- _Task item_
Could you return all of the records exactly as they stand?

- _Extracted records_
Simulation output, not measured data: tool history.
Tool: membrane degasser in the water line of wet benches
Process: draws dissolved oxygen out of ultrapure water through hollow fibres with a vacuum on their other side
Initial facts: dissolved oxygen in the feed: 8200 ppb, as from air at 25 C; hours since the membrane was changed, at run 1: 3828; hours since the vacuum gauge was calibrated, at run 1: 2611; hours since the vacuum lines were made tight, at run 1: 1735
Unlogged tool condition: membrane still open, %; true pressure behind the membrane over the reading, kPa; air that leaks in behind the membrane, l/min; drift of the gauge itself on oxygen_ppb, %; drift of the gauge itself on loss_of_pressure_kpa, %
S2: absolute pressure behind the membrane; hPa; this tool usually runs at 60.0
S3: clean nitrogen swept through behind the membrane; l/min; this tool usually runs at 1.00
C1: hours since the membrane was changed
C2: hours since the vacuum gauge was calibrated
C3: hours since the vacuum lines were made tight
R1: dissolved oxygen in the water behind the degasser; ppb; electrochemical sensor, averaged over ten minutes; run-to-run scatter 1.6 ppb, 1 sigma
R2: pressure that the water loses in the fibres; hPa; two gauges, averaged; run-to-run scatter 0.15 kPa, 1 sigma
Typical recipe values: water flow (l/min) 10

- _Task output_
Simulation output, not measured data: tool history.
Tool: membrane degasser in the water line of wet benches
Process: draws dissolved oxygen out of ultrapure water through hollow fibres with a vacuum on their other side
Initial facts: dissolved oxygen in the feed: 8200 ppb, as from air at 25 C; hours since the membrane was changed, at run 1: 3828; hours since the vacuum gauge was calibrated, at run 1: 2611; hours since the vacuum lines were made tight, at run 1: 1735
Unlogged tool condition: membrane still open, %; true pressure behind the membrane over the reading, kPa; air that leaks in behind the membrane, l/min; drift of the gauge itself on oxygen_ppb, %; drift of the gauge itself on loss_of_pressure_kpa, %
S2: absolute pressure behind the membrane; hPa; this tool usually runs at 60.0
S3: clean nitrogen swept through behind the membrane; l/min; this tool usually runs at 1.00
C1: hours since the membrane was changed
C2: hours since the vacuum gauge was calibrated
C3: hours since the vacuum lines were made tight
R1: dissolved oxygen in the water behind the degasser; ppb; electrochemical sensor, averaged over ten minutes; run-to-run scatter 1.6 ppb, 1 sigma
R2: pressure that the water loses in the fibres; hPa; two gauges, averaged; run-to-run scatter 0.15 kPa, 1 sigma
Typical recipe values: water flow (l/min) 10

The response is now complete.